━━━━━ Material provided ━━━━━

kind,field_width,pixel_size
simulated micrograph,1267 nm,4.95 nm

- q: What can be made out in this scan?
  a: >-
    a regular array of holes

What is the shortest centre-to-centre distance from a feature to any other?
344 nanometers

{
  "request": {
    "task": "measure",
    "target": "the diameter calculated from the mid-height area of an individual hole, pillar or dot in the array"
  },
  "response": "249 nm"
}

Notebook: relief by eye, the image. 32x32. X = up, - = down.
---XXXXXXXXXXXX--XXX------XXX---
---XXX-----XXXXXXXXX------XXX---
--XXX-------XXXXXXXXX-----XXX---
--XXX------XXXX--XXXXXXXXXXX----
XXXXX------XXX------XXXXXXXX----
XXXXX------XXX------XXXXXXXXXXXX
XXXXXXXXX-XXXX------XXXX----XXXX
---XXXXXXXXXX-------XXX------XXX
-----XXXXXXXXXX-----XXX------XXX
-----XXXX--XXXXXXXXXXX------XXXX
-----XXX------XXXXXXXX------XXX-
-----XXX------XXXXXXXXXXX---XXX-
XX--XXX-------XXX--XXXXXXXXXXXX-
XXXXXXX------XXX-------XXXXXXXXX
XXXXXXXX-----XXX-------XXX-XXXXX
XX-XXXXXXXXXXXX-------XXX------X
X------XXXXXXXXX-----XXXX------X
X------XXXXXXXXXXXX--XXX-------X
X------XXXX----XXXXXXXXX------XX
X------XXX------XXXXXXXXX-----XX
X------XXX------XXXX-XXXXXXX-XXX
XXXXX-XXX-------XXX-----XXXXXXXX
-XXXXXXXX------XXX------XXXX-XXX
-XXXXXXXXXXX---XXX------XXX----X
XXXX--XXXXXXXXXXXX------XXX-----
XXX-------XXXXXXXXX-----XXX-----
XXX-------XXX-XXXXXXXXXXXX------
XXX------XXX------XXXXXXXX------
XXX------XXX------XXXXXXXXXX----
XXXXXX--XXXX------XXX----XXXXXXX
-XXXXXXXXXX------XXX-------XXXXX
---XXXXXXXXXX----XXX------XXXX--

━━━━━

Exercise: Write out the material above exactly, please, from its first line up to and including the line where "XXXXXXX------XXX-------XXXXXXXXX" appears, and stop there.

Worked solution:
kind,field_width,pixel_size
simulated micrograph,1267 nm,4.95 nm

- q: What can be made out in this scan?
  a: >-
    a regular array of holes

What is the shortest centre-to-centre distance from a feature to any other?
344 nanometers

{
  "request": {
    "task": "measure",
    "target": "the diameter calculated from the mid-height area of an individual hole, pillar or dot in the array"
  },
  "response": "249 nm"
}

Notebook: relief by eye, the image. 32x32. X = up, - = down.
---XXXXXXXXXXXX--XXX------XXX---
---XXX-----XXXXXXXXX------XXX---
--XXX-------XXXXXXXXX-----XXX---
--XXX------XXXX--XXXXXXXXXXX----
XXXXX------XXX------XXXXXXXX----
XXXXX------XXX------XXXXXXXXXXXX
XXXXXXXXX-XXXX------XXXX----XXXX
---XXXXXXXXXX-------XXX------XXX
-----XXXXXXXXXX-----XXX------XXX
-----XXXX--XXXXXXXXXXX------XXXX
-----XXX------XXXXXXXX------XXX-
-----XXX------XXXXXXXXXXX---XXX-
XX--XXX-------XXX--XXXXXXXXXXXX-
XXXXXXX------XXX-------XXXXXXXXX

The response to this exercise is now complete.